^^^^^^^^^^^^^^^^

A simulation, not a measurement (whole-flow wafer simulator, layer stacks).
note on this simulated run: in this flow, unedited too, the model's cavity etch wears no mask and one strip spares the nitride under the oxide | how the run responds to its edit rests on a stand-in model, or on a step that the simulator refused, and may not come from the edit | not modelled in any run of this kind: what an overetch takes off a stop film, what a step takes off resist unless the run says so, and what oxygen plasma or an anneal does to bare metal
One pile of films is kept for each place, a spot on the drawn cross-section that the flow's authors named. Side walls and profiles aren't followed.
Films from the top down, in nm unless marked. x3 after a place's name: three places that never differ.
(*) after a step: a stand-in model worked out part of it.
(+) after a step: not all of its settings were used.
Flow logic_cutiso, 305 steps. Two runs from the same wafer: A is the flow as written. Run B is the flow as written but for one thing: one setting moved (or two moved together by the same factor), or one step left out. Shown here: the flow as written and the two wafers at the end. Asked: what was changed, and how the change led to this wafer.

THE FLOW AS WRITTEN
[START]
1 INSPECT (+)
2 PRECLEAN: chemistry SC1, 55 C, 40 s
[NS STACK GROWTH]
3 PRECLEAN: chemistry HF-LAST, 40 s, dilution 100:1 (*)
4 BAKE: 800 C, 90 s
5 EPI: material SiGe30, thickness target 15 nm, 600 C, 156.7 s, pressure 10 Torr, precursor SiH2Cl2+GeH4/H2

^^^^^^^^^^^^^^^^

**Assignment:** Of the lines above, extract only those from the line with "2 PRECLEAN: chemistry SC1, 55 C, 40 s" to the line with "4 BAKE: 800 C, 90 s", both included, exactly as written.

**Your response:**
2 PRECLEAN: chemistry SC1, 55 C, 40 s
[NS STACK GROWTH]
3 PRECLEAN: chemistry HF-LAST, 40 s, dilution 100:1 (*)
4 BAKE: 800 C, 90 s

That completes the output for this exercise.